Work item:
The response must restate the data exactly, with nothing left out.

+++++
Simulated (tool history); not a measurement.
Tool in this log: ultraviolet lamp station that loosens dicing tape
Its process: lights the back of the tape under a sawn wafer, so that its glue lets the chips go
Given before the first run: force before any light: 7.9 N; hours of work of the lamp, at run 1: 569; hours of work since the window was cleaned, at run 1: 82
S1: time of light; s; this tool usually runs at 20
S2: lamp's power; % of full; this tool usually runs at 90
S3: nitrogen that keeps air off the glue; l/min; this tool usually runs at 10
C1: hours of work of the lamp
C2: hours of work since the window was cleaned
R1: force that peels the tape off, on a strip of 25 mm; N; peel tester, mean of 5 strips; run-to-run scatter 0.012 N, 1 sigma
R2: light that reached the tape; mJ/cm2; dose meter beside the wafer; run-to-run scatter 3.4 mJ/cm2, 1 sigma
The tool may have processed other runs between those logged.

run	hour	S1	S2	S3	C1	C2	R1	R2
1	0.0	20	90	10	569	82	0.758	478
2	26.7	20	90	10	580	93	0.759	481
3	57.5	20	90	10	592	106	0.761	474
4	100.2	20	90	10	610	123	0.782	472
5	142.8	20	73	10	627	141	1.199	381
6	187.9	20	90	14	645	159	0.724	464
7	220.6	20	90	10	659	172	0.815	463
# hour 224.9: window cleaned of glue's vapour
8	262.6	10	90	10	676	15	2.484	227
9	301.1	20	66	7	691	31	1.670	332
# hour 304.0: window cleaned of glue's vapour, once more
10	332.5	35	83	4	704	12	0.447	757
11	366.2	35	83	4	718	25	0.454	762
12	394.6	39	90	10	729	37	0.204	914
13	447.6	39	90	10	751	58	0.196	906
+++++

Result:
Simulated (tool history); not a measurement.
Tool in this log: ultraviolet lamp station that loosens dicing tape
Its process: lights the back of the tape under a sawn wafer, so that its glue lets the chips go
Given before the first run: force before any light: 7.9 N; hours of work of the lamp, at run 1: 569; hours of work since the window was cleaned, at run 1: 82
S1: time of light; s; this tool usually runs at 20
S2: lamp's power; % of full; this tool usually runs at 90
S3: nitrogen that keeps air off the glue; l/min; this tool usually runs at 10
C1: hours of work of the lamp
C2: hours of work since the window was cleaned
R1: force that peels the tape off, on a strip of 25 mm; N; peel tester, mean of 5 strips; run-to-run scatter 0.012 N, 1 sigma
R2: light that reached the tape; mJ/cm2; dose meter beside the wafer; run-to-run scatter 3.4 mJ/cm2, 1 sigma
The tool may have processed other runs between those logged.

run	hour	S1	S2	S3	C1	C2	R1	R2
1	0.0	20	90	10	569	82	0.758	478
2	26.7	20	90	10	580	93	0.759	481
3	57.5	20	90	10	592	106	0.761	474
4	100.2	20	90	10	610	123	0.782	472
5	142.8	20	73	10	627	141	1.199	381
6	187.9	20	90	14	645	159	0.724	464
7	220.6	20	90	10	659	172	0.815	463
# hour 224.9: window cleaned of glue's vapour
8	262.6	10	90	10	676	15	2.484	227
9	301.1	20	66	7	691	31	1.670	332
# hour 304.0: window cleaned of glue's vapour, once more
10	332.5	35	83	4	704	12	0.447	757
11	366.2	35	83	4	718	25	0.454	762
12	394.6	39	90	10	729	37	0.204	914
13	447.6	39	90	10	751	58	0.196	906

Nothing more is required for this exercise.